• [DATA]
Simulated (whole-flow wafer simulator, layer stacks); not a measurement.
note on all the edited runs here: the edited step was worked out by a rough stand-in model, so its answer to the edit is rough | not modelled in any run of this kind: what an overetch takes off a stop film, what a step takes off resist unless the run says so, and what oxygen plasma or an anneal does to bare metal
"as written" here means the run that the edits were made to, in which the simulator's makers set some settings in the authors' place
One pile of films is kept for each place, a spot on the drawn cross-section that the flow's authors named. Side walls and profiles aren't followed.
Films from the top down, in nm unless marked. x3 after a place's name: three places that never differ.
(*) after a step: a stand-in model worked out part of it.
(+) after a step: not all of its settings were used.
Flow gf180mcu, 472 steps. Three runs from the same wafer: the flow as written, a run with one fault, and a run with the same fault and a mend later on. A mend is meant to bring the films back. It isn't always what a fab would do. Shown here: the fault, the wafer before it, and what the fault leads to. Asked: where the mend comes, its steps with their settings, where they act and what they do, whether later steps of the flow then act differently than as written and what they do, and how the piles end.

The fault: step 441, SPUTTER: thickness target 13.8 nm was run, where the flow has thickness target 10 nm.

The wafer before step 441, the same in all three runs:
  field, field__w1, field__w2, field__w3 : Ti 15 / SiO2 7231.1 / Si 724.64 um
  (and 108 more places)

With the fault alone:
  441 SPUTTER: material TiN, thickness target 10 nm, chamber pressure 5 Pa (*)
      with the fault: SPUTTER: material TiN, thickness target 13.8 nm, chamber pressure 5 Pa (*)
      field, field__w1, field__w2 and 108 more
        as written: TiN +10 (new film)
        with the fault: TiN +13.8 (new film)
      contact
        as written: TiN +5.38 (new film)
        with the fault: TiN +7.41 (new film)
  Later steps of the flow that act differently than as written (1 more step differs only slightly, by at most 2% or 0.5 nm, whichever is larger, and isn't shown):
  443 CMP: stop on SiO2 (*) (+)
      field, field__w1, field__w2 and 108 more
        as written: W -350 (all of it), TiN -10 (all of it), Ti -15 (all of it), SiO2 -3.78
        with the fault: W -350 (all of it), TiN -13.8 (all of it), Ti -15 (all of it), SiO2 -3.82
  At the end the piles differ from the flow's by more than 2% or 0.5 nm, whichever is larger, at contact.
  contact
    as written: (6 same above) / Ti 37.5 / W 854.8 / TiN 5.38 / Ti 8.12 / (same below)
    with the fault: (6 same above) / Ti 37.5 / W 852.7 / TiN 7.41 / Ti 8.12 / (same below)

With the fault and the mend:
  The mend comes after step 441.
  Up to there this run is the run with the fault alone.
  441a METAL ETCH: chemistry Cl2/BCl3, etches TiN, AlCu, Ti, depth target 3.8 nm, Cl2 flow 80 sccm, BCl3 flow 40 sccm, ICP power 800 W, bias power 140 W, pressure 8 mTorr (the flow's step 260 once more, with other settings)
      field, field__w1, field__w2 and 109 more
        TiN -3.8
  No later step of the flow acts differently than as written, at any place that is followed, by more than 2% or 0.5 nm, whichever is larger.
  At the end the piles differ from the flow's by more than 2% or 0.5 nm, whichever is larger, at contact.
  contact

• [REQUIRED ACTION]
From the line holding "as written: TiN +5.38 (new film)" to the line holding "Up to there", inclusive, restate each line above exactly as written.

• [EXERCISE RESPONSE]
        as written: TiN +5.38 (new film)
        with the fault: TiN +7.41 (new film)
  Later steps of the flow that act differently than as written (1 more step differs only slightly, by at most 2% or 0.5 nm, whichever is larger, and isn't shown):
  443 CMP: stop on SiO2 (*) (+)
      field, field__w1, field__w2 and 108 more
        as written: W -350 (all of it), TiN -10 (all of it), Ti -15 (all of it), SiO2 -3.78
        with the fault: W -350 (all of it), TiN -13.8 (all of it), Ti -15 (all of it), SiO2 -3.82
  At the end the piles differ from the flow's by more than 2% or 0.5 nm, whichever is larger, at contact.
  contact
    as written: (6 same above) / Ti 37.5 / W 854.8 / TiN 5.38 / Ti 8.12 / (same below)
    with the fault: (6 same above) / Ti 37.5 / W 852.7 / TiN 7.41 / Ti 8.12 / (same below)

With the fault and the mend:
  The mend comes after step 441.
  Up to there this run is the run with the fault alone.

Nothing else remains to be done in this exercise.